- [Action item] Copy out, word for word, the lines from the start of the data below through the line containing "Hidden in the", and no others.

[[ Source information, beginning ]]

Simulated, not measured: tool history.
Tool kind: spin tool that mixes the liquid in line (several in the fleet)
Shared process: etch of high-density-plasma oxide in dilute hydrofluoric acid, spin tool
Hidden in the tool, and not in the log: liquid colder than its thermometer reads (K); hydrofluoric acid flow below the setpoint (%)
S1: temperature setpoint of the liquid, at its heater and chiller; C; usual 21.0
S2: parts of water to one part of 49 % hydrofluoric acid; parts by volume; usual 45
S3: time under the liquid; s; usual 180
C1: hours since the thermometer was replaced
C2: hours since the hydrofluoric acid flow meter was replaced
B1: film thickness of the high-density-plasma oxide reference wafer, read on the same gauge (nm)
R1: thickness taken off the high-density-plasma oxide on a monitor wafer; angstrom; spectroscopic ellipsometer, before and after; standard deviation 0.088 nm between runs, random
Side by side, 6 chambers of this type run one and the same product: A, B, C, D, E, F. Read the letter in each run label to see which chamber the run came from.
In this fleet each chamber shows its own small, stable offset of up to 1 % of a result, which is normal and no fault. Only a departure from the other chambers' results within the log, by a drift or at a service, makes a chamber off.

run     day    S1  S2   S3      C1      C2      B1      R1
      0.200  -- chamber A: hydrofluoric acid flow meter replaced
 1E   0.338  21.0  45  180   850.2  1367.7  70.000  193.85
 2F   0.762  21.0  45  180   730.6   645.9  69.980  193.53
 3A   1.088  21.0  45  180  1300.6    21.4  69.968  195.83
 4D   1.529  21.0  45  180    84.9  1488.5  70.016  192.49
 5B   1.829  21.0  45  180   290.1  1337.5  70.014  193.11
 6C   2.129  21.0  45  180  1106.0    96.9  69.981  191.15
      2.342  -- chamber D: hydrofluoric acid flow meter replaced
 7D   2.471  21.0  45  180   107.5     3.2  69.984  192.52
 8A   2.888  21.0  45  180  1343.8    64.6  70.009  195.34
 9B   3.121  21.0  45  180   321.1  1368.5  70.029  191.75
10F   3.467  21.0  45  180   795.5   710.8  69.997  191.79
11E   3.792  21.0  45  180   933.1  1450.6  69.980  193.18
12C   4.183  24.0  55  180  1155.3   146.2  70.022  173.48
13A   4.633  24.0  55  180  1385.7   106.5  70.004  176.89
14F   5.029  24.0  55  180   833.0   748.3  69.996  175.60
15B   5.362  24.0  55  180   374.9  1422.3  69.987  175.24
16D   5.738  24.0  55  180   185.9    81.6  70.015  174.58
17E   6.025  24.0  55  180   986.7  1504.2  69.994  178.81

[[ Source information, end ]]

- [Exercise solution]
Simulated, not measured: tool history.
Tool kind: spin tool that mixes the liquid in line (several in the fleet)
Shared process: etch of high-density-plasma oxide in dilute hydrofluoric acid, spin tool
Hidden in the tool, and not in the log: liquid colder than its thermometer reads (K); hydrofluoric acid flow below the setpoint (%)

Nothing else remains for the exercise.